▶ **Task item**: Where the line containing "A band entry" appears, end your copy; everything from the first line of the records below up to and including it must be reproduced exactly.

▶ **Extracted information**:
◇ ◇ ◇ ◇ ◇
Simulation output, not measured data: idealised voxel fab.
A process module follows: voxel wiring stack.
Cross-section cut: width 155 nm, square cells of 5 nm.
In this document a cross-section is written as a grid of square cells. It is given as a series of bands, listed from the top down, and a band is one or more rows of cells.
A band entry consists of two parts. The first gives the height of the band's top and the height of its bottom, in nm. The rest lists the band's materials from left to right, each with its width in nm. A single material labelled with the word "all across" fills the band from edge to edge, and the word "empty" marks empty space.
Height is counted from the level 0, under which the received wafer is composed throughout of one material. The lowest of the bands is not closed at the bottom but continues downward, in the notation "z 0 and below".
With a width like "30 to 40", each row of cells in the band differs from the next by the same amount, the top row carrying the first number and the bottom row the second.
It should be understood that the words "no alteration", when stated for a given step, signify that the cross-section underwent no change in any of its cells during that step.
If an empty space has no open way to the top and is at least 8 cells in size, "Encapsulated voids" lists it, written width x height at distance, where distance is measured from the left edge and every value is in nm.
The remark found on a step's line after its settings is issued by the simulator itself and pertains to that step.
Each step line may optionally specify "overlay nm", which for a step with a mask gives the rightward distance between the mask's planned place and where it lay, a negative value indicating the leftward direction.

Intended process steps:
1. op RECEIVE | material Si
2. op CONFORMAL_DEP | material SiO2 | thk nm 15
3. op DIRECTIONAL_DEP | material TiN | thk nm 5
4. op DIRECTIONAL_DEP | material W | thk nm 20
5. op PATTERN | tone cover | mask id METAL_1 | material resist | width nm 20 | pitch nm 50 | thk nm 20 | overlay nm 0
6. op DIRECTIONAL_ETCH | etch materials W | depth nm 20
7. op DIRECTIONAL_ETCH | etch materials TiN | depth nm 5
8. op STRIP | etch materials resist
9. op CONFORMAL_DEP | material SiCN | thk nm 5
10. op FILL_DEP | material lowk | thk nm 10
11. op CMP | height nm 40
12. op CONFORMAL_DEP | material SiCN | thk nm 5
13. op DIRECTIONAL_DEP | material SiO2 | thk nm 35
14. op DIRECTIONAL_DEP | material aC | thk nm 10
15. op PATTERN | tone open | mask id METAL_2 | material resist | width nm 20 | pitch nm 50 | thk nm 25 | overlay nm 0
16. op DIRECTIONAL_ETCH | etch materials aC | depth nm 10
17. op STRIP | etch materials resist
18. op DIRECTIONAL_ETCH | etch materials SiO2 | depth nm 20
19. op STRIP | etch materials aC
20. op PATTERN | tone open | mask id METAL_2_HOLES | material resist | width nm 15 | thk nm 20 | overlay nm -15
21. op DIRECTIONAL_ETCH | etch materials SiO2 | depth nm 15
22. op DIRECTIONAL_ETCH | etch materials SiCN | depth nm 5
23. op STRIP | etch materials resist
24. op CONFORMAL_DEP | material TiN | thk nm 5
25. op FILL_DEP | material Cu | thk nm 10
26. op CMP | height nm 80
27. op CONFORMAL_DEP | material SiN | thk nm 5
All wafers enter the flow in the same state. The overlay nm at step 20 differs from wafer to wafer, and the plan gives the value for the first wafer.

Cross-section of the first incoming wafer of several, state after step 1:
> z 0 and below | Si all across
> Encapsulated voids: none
◇ ◇ ◇ ◇ ◇

▶ **Solution**:
Simulation output, not measured data: idealised voxel fab.
A process module follows: voxel wiring stack.
Cross-section cut: width 155 nm, square cells of 5 nm.
In this document a cross-section is written as a grid of square cells. It is given as a series of bands, listed from the top down, and a band is one or more rows of cells.
A band entry consists of two parts. The first gives the height of the band's top and the height of its bottom, in nm. The rest lists the band's materials from left to right, each with its width in nm. A single material labelled with the word "all across" fills the band from edge to edge, and the word "empty" marks empty space.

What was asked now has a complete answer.